▶ RECORD EXTRACTS:
▽
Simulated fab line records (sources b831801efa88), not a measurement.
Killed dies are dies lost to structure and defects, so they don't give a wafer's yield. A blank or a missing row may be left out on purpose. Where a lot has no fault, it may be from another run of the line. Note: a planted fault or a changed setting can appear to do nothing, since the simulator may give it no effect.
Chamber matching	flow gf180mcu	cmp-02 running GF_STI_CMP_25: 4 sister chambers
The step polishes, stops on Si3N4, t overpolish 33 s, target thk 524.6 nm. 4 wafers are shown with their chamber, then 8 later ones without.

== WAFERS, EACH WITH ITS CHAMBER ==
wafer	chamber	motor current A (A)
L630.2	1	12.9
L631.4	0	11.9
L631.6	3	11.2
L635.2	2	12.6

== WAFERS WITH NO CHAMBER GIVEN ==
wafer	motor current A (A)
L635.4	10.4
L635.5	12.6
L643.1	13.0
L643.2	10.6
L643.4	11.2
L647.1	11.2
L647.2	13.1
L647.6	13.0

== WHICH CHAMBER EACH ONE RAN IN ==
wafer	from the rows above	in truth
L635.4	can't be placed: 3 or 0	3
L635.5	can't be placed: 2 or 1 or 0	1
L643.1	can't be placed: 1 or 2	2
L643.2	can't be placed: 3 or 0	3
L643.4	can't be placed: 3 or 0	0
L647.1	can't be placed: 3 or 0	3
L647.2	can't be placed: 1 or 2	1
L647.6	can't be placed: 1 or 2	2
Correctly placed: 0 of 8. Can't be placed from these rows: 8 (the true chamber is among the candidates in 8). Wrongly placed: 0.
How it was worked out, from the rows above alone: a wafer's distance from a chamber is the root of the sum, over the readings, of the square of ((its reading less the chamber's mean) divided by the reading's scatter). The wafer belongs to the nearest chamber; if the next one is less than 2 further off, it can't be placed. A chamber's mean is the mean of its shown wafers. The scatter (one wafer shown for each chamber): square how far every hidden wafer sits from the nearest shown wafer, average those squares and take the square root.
△

▶ ACTION ITEM: Output the lines above between the one holding "The step polishes, stops" and the one holding "Correctly placed: 0", inclusive, with nothing before or after them.

▶ WRITTEN ANSWER:
The step polishes, stops on Si3N4, t overpolish 33 s, target thk 524.6 nm. 4 wafers are shown with their chamber, then 8 later ones without.

== WAFERS, EACH WITH ITS CHAMBER ==
wafer	chamber	motor current A (A)
L630.2	1	12.9
L631.4	0	11.9
L631.6	3	11.2
L635.2	2	12.6

== WAFERS WITH NO CHAMBER GIVEN ==
wafer	motor current A (A)
L635.4	10.4
L635.5	12.6
L643.1	13.0
L643.2	10.6
L643.4	11.2
L647.1	11.2
L647.2	13.1
L647.6	13.0

== WHICH CHAMBER EACH ONE RAN IN ==
wafer	from the rows above	in truth
L635.4	can't be placed: 3 or 0	3
L635.5	can't be placed: 2 or 1 or 0	1
L643.1	can't be placed: 1 or 2	2
L643.2	can't be placed: 3 or 0	3
L643.4	can't be placed: 3 or 0	0
L647.1	can't be placed: 3 or 0	3
L647.2	can't be placed: 1 or 2	1
L647.6	can't be placed: 1 or 2	2
Correctly placed: 0 of 8. Can't be placed from these rows: 8 (the true chamber is among the candidates in 8). Wrongly placed: 0.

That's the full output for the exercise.